### ASSIGNMENT
The response should consist of every line below, unchanged.

### DATA EXTRACT
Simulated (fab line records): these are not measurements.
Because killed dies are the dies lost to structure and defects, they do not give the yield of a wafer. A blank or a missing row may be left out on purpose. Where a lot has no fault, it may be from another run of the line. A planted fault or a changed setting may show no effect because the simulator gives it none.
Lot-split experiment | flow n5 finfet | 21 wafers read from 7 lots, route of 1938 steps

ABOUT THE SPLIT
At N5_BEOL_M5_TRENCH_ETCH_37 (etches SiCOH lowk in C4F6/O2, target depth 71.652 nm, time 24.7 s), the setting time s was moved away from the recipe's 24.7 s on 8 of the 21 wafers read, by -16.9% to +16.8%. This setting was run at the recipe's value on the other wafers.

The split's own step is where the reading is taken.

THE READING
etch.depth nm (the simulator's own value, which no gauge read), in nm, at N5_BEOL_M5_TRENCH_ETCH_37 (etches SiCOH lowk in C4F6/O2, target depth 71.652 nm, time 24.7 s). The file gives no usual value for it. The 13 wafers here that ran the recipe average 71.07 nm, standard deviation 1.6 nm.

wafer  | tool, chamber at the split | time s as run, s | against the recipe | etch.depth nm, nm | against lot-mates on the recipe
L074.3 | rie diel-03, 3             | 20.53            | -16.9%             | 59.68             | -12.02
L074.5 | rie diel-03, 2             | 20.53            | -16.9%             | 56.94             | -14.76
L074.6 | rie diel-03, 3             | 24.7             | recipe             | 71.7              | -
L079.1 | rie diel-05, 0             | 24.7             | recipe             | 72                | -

### RESPONSE
Simulated (fab line records): these are not measurements.
Because killed dies are the dies lost to structure and defects, they do not give the yield of a wafer. A blank or a missing row may be left out on purpose. Where a lot has no fault, it may be from another run of the line. A planted fault or a changed setting may show no effect because the simulator gives it none.
Lot-split experiment | flow n5 finfet | 21 wafers read from 7 lots, route of 1938 steps

ABOUT THE SPLIT
At N5_BEOL_M5_TRENCH_ETCH_37 (etches SiCOH lowk in C4F6/O2, target depth 71.652 nm, time 24.7 s), the setting time s was moved away from the recipe's 24.7 s on 8 of the 21 wafers read, by -16.9% to +16.8%. This setting was run at the recipe's value on the other wafers.

The split's own step is where the reading is taken.

THE READING
etch.depth nm (the simulator's own value, which no gauge read), in nm, at N5_BEOL_M5_TRENCH_ETCH_37 (etches SiCOH lowk in C4F6/O2, target depth 71.652 nm, time 24.7 s). The file gives no usual value for it. The 13 wafers here that ran the recipe average 71.07 nm, standard deviation 1.6 nm.

wafer  | tool, chamber at the split | time s as run, s | against the recipe | etch.depth nm, nm | against lot-mates on the recipe
L074.3 | rie diel-03, 3             | 20.53            | -16.9%             | 59.68             | -12.02
L074.5 | rie diel-03, 2             | 20.53            | -16.9%             | 56.94             | -14.76
L074.6 | rie diel-03, 3             | 24.7             | recipe             | 71.7              | -
L079.1 | rie diel-05, 0             | 24.7             | recipe             | 72                | -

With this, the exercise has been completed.